BEGIN Dataset records

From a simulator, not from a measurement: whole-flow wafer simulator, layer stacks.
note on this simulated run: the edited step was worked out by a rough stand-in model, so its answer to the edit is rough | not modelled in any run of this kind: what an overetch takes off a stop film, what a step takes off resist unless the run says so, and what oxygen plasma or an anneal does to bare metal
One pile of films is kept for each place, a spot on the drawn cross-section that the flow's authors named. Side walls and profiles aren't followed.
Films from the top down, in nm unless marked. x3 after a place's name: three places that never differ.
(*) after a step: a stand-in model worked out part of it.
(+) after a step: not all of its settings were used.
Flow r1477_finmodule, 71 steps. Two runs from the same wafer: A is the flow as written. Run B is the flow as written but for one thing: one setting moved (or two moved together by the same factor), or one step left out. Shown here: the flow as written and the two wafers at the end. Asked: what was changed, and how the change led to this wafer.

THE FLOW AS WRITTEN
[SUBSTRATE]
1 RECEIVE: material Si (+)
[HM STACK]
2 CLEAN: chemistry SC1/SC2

END Dataset records

Work task
Repeat the material from above exactly, word for word.

Exercise result
From a simulator, not from a measurement: whole-flow wafer simulator, layer stacks.
note on this simulated run: the edited step was worked out by a rough stand-in model, so its answer to the edit is rough | not modelled in any run of this kind: what an overetch takes off a stop film, what a step takes off resist unless the run says so, and what oxygen plasma or an anneal does to bare metal
One pile of films is kept for each place, a spot on the drawn cross-section that the flow's authors named. Side walls and profiles aren't followed.
Films from the top down, in nm unless marked. x3 after a place's name: three places that never differ.
(*) after a step: a stand-in model worked out part of it.
(+) after a step: not all of its settings were used.
Flow r1477_finmodule, 71 steps. Two runs from the same wafer: A is the flow as written. Run B is the flow as written but for one thing: one setting moved (or two moved together by the same factor), or one step left out. Shown here: the flow as written and the two wafers at the end. Asked: what was changed, and how the change led to this wafer.

THE FLOW AS WRITTEN
[SUBSTRATE]
1 RECEIVE: material Si (+)
[HM STACK]
2 CLEAN: chemistry SC1/SC2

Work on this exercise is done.